= Beginning of Section =

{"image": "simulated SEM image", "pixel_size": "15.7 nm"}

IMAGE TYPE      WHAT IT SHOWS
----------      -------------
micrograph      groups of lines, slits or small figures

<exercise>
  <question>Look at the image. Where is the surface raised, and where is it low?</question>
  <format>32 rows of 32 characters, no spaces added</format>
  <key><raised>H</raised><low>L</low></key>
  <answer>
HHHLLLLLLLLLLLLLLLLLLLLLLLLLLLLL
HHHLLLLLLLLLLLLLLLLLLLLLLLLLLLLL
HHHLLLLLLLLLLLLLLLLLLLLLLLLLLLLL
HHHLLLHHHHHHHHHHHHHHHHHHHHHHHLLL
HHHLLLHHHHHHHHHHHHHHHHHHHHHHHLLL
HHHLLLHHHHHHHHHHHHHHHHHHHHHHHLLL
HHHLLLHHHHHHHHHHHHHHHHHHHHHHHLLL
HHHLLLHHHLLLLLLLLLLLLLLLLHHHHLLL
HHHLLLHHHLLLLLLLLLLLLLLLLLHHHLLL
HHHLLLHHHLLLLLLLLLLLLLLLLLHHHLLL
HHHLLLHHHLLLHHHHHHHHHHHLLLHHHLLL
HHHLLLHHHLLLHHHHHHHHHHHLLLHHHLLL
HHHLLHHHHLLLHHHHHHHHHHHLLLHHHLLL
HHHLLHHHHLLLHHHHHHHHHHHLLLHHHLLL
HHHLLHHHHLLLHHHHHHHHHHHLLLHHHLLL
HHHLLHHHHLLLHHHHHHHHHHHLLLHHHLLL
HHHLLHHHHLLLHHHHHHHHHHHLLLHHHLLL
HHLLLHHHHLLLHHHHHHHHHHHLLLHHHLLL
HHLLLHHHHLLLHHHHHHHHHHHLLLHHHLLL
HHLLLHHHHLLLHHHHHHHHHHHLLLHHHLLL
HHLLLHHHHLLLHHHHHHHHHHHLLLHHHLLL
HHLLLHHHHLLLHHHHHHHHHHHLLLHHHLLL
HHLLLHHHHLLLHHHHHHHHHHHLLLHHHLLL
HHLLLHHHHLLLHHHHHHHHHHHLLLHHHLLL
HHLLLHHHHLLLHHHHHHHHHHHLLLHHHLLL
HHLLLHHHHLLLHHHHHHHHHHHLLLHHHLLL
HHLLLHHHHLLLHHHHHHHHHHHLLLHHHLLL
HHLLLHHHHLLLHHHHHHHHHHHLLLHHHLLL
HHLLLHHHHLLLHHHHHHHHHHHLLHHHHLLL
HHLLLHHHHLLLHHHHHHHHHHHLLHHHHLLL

= End of Section =

Activity: Only the lines from the beginning of the data above through the line containing "<key><raised>H</raised><low>L</low></key>" should be repeated, exactly as they appear.

Solution:
{"image": "simulated SEM image", "pixel_size": "15.7 nm"}

IMAGE TYPE      WHAT IT SHOWS
----------      -------------
micrograph      groups of lines, slits or small figures

<exercise>
  <question>Look at the image. Where is the surface raised, and where is it low?</question>
  <format>32 rows of 32 characters, no spaces added</format>
  <key><raised>H</raised><low>L</low></key>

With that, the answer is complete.